▶ [Data provided]:
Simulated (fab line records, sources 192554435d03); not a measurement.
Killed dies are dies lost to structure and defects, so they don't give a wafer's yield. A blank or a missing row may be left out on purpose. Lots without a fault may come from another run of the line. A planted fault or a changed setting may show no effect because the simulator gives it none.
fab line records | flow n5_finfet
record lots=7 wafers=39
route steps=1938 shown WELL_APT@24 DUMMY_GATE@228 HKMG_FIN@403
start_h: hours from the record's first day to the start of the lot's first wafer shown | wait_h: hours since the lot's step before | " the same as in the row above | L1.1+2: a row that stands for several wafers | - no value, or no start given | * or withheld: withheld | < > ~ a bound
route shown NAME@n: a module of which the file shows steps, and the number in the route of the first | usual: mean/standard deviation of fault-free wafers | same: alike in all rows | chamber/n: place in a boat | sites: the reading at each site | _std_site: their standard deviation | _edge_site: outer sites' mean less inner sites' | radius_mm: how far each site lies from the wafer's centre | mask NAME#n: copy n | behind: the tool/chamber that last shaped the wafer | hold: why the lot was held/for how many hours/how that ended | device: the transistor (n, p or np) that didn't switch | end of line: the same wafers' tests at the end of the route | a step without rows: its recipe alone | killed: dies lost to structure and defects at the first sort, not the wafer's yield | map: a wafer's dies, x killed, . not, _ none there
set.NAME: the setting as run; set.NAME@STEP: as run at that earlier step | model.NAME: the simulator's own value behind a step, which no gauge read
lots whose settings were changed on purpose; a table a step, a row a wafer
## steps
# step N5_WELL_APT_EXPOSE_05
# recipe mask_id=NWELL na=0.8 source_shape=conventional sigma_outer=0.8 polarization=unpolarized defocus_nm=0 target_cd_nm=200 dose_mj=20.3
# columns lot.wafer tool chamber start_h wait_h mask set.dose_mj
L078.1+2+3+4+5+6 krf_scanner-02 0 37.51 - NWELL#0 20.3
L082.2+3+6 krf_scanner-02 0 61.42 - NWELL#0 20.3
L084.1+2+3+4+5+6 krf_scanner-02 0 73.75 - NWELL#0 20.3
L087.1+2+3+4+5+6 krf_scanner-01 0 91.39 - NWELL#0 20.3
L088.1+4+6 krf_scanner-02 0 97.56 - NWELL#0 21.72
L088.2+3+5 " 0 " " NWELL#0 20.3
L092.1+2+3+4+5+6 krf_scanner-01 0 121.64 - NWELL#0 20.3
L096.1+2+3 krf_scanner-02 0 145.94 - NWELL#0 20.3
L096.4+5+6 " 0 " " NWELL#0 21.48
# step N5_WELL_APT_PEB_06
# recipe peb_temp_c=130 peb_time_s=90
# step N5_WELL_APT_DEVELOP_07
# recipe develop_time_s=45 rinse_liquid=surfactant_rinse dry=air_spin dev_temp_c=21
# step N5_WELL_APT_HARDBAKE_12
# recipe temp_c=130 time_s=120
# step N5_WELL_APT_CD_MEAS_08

▶ [Exercise]:
Exactly as they stand, set down the lines from the top of the data through the line with "start_h: hours from".

▶ [Response box]:
Simulated (fab line records, sources 192554435d03); not a measurement.
Killed dies are dies lost to structure and defects, so they don't give a wafer's yield. A blank or a missing row may be left out on purpose. Lots without a fault may come from another run of the line. A planted fault or a changed setting may show no effect because the simulator gives it none.
fab line records | flow n5_finfet
record lots=7 wafers=39
route steps=1938 shown WELL_APT@24 DUMMY_GATE@228 HKMG_FIN@403
start_h: hours from the record's first day to the start of the lot's first wafer shown | wait_h: hours since the lot's step before | " the same as in the row above | L1.1+2: a row that stands for several wafers | - no value, or no start given | * or withheld: withheld | < > ~ a bound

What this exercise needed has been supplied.